START Dataset entries
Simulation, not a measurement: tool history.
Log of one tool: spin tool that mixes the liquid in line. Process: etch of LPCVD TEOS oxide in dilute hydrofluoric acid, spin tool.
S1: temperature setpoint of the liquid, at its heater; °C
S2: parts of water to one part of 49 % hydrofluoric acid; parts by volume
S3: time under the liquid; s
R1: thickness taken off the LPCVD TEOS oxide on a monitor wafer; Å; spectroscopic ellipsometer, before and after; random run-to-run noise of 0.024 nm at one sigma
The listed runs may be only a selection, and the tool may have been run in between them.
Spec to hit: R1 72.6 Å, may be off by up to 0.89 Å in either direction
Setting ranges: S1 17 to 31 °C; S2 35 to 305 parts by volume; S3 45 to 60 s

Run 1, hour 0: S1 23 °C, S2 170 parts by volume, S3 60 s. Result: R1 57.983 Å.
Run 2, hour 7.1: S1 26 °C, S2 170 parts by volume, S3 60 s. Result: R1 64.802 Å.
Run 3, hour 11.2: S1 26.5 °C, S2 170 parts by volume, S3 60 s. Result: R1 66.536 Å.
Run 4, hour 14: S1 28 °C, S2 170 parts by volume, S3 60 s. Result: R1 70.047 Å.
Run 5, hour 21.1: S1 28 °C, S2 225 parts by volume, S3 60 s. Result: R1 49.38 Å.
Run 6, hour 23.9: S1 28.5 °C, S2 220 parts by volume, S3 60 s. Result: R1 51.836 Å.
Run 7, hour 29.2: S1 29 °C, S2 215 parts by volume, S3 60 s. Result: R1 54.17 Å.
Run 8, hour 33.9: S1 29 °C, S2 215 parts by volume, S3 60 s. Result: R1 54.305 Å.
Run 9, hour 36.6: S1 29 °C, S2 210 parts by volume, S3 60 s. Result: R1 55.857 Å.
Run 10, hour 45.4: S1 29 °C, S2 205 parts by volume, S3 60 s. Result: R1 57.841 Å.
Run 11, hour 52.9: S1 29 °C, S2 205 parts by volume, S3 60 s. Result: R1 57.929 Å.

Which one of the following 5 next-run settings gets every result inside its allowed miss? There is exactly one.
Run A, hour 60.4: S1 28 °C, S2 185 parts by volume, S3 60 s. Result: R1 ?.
END Dataset entries

Send back exactly the lines of the listing above starting at the one with "S3: time under the liquid; s" and ending at the one with "Setting ranges: S1", inclusive, and no others.

_Exercise answer_
S3: time under the liquid; s
R1: thickness taken off the LPCVD TEOS oxide on a monitor wafer; Å; spectroscopic ellipsometer, before and after; random run-to-run noise of 0.024 nm at one sigma
The listed runs may be only a selection, and the tool may have been run in between them.
Spec to hit: R1 72.6 Å, may be off by up to 0.89 Å in either direction
Setting ranges: S1 17 to 31 °C; S2 35 to 305 parts by volume; S3 45 to 60 s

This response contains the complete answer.